Work instruction: The response should consist of every record, reproduced exactly.

Information:
★ ★ ★ ★ ★

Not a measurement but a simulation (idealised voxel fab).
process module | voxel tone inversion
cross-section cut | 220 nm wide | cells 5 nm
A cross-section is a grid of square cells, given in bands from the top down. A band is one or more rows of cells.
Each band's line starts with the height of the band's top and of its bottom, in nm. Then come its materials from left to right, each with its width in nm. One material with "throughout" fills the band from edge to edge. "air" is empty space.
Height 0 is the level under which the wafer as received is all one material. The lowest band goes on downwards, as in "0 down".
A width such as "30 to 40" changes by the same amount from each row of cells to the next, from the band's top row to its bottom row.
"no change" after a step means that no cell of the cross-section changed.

★ ★ ★ ★ ★

Exercise answer:
Not a measurement but a simulation (idealised voxel fab).
process module | voxel tone inversion
cross-section cut | 220 nm wide | cells 5 nm
A cross-section is a grid of square cells, given in bands from the top down. A band is one or more rows of cells.
Each band's line starts with the height of the band's top and of its bottom, in nm. Then come its materials from left to right, each with its width in nm. One material with "throughout" fills the band from edge to edge. "air" is empty space.
Height 0 is the level under which the wafer as received is all one material. The lowest band goes on downwards, as in "0 down".
A width such as "30 to 40" changes by the same amount from each row of cells to the next, from the band's top row to its bottom row.
"no change" after a step means that no cell of the cross-section changed.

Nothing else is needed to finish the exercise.